### Information shown:
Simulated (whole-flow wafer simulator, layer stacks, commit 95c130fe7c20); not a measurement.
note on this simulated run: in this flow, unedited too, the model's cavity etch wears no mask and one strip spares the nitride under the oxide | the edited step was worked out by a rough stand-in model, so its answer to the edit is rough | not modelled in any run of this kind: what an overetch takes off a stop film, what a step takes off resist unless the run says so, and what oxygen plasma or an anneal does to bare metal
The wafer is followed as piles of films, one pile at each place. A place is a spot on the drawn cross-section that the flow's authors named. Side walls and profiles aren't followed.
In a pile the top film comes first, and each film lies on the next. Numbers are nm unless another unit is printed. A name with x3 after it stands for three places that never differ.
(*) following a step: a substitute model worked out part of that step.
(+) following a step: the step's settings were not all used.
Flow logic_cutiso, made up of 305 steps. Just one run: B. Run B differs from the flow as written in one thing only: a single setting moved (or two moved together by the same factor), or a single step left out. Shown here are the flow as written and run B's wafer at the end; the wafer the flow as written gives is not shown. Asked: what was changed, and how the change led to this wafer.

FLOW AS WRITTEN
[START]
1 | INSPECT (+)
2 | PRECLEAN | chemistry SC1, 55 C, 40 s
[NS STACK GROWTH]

### Brief:
Nothing but an exact copy of the lines from the start of the entries through the line containing "2 | PRECLEAN | chemistry SC1, 55 C, 40 s" belongs in the response.

### Worked solution:
Simulated (whole-flow wafer simulator, layer stacks, commit 95c130fe7c20); not a measurement.
note on this simulated run: in this flow, unedited too, the model's cavity etch wears no mask and one strip spares the nitride under the oxide | the edited step was worked out by a rough stand-in model, so its answer to the edit is rough | not modelled in any run of this kind: what an overetch takes off a stop film, what a step takes off resist unless the run says so, and what oxygen plasma or an anneal does to bare metal
The wafer is followed as piles of films, one pile at each place. A place is a spot on the drawn cross-section that the flow's authors named. Side walls and profiles aren't followed.
In a pile the top film comes first, and each film lies on the next. Numbers are nm unless another unit is printed. A name with x3 after it stands for three places that never differ.
(*) following a step: a substitute model worked out part of that step.
(+) following a step: the step's settings were not all used.
Flow logic_cutiso, made up of 305 steps. Just one run: B. Run B differs from the flow as written in one thing only: a single setting moved (or two moved together by the same factor), or a single step left out. Shown here are the flow as written and run B's wafer at the end; the wafer the flow as written gives is not shown. Asked: what was changed, and how the change led to this wafer.

FLOW AS WRITTEN
[START]
1 | INSPECT (+)
2 | PRECLEAN | chemistry SC1, 55 C, 40 s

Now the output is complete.